### Work instruction
Type out the entries again, keeping every word unchanged.

[Opening Recorded data section]

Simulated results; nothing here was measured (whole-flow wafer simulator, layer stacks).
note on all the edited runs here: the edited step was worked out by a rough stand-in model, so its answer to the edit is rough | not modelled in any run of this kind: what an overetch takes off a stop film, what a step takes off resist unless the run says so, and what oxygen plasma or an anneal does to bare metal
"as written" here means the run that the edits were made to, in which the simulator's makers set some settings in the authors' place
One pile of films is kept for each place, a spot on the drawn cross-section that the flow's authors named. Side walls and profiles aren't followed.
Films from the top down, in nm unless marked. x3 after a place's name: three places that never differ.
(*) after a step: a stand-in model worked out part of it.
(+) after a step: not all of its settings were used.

[Closing Recorded data section]

### Task solution
Simulated results; nothing here was measured (whole-flow wafer simulator, layer stacks).
note on all the edited runs here: the edited step was worked out by a rough stand-in model, so its answer to the edit is rough | not modelled in any run of this kind: what an overetch takes off a stop film, what a step takes off resist unless the run says so, and what oxygen plasma or an anneal does to bare metal
"as written" here means the run that the edits were made to, in which the simulator's makers set some settings in the authors' place
One pile of films is kept for each place, a spot on the drawn cross-section that the flow's authors named. Side walls and profiles aren't followed.
Films from the top down, in nm unless marked. x3 after a place's name: three places that never differ.
(*) after a step: a stand-in model worked out part of it.
(+) after a step: not all of its settings were used.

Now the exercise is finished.